All lines from the opening of the entries below through the line containing "Materials: From the" must be output exactly as they appear, with no other lines.

=== Begin Enclosure ===
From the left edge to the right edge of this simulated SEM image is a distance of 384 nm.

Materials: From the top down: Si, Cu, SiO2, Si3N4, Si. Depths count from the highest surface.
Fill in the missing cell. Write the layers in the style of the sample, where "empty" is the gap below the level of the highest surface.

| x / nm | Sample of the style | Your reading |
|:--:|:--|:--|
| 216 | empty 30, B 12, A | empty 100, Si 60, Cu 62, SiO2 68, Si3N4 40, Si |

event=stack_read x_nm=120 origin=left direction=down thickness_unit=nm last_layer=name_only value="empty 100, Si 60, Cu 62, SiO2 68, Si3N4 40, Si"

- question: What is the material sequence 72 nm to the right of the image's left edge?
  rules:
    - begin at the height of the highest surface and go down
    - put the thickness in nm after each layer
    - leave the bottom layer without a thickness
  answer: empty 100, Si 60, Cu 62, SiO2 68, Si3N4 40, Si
=== End Enclosure ===

**EXERCISE SOLUTION**.
From the left edge to the right edge of this simulated SEM image is a distance of 384 nm.

Materials: From the top down: Si, Cu, SiO2, Si3N4, Si. Depths count from the highest surface.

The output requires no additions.